Dataset content:
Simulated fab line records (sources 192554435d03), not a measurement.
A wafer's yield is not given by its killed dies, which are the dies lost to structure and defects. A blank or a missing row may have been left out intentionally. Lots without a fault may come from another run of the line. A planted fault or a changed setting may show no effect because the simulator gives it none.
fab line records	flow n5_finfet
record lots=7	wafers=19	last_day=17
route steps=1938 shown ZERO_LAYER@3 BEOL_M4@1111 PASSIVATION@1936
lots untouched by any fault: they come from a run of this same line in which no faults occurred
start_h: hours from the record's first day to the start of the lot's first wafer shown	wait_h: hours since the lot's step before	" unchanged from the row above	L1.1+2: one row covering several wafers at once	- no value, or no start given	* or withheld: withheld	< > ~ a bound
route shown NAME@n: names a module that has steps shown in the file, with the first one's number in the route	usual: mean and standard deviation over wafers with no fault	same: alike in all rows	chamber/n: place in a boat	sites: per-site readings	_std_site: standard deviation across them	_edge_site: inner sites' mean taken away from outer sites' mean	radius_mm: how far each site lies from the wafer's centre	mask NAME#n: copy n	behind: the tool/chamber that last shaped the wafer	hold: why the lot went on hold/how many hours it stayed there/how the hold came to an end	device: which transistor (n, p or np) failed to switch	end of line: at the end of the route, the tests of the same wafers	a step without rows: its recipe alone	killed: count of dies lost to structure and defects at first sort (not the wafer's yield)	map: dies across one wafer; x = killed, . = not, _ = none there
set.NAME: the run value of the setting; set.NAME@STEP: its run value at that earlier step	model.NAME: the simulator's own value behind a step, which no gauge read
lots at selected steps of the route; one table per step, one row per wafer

Required action: Give back the listing exactly, please, from its first line to the line containing "route steps=1938 shown", inclusive, and nothing past that line.

Written reply:
Simulated fab line records (sources 192554435d03), not a measurement.
A wafer's yield is not given by its killed dies, which are the dies lost to structure and defects. A blank or a missing row may have been left out intentionally. Lots without a fault may come from another run of the line. A planted fault or a changed setting may show no effect because the simulator gives it none.
fab line records	flow n5_finfet
record lots=7	wafers=19	last_day=17
route steps=1938 shown ZERO_LAYER@3 BEOL_M4@1111 PASSIVATION@1936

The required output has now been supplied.